• Data records
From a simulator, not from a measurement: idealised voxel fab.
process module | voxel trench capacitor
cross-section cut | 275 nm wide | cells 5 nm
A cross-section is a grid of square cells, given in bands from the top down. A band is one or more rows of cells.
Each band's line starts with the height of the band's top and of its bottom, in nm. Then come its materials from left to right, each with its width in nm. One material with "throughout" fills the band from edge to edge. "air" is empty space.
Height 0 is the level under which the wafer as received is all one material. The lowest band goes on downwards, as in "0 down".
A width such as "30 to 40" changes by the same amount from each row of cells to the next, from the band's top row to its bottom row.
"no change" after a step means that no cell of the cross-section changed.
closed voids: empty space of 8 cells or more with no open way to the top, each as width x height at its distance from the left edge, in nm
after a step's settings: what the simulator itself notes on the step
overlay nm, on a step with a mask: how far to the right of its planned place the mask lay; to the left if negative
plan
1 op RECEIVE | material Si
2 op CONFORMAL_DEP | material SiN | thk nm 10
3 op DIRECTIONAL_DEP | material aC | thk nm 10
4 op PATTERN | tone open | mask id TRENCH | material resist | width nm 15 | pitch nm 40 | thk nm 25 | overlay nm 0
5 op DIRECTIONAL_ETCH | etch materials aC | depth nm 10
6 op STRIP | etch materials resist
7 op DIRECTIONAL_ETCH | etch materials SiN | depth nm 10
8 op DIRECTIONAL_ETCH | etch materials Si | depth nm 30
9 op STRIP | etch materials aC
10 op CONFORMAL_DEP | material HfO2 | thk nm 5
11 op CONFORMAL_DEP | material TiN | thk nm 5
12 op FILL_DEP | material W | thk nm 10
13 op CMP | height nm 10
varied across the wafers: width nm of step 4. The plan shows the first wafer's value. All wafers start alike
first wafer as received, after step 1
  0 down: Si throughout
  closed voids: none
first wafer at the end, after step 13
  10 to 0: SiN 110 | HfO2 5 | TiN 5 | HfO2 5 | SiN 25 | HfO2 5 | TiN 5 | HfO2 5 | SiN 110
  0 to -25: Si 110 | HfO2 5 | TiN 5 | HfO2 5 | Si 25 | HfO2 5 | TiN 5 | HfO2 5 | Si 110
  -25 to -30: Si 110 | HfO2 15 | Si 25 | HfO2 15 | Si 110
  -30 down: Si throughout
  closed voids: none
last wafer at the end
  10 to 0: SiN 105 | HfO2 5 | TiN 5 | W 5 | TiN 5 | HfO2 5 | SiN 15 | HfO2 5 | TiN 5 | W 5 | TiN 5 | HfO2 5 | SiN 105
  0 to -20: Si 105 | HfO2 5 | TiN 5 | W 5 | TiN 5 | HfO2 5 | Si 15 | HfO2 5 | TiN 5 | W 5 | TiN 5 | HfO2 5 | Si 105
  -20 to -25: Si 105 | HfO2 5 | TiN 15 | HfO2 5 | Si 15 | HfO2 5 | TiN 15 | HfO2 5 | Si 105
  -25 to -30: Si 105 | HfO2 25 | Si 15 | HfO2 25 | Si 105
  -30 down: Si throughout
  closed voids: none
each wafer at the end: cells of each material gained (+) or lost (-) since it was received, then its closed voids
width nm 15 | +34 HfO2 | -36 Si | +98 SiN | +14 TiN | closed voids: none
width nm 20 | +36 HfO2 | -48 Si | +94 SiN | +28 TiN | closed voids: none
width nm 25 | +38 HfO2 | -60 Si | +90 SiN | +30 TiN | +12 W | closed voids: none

• Exercise
The lines to copy run from the start of the records above through the line holding "A cross-section is"; give them exactly, both ends included, and nothing else.

• Task output
From a simulator, not from a measurement: idealised voxel fab.
process module | voxel trench capacitor
cross-section cut | 275 nm wide | cells 5 nm
A cross-section is a grid of square cells, given in bands from the top down. A band is one or more rows of cells.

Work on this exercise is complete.